• [TASK ITEM]
From the first line to the last, copy the data exactly.

• [DATA FOR REVIEW]
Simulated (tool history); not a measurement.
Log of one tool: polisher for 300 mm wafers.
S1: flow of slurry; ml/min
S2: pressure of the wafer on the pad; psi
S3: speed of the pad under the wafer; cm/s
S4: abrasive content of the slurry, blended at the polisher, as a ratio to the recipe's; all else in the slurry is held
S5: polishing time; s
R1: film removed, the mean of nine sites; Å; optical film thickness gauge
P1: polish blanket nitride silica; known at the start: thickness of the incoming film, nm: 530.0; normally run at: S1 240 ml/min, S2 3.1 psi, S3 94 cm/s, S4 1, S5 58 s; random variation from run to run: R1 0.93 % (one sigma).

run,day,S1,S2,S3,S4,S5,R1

• [TASK ANSWER]
Simulated (tool history); not a measurement.
Log of one tool: polisher for 300 mm wafers.
S1: flow of slurry; ml/min
S2: pressure of the wafer on the pad; psi
S3: speed of the pad under the wafer; cm/s
S4: abrasive content of the slurry, blended at the polisher, as a ratio to the recipe's; all else in the slurry is held
S5: polishing time; s
R1: film removed, the mean of nine sites; Å; optical film thickness gauge
P1: polish blanket nitride silica; known at the start: thickness of the incoming film, nm: 530.0; normally run at: S1 240 ml/min, S2 3.1 psi, S3 94 cm/s, S4 1, S5 58 s; random variation from run to run: R1 0.93 % (one sigma).

run,day,S1,S2,S3,S4,S5,R1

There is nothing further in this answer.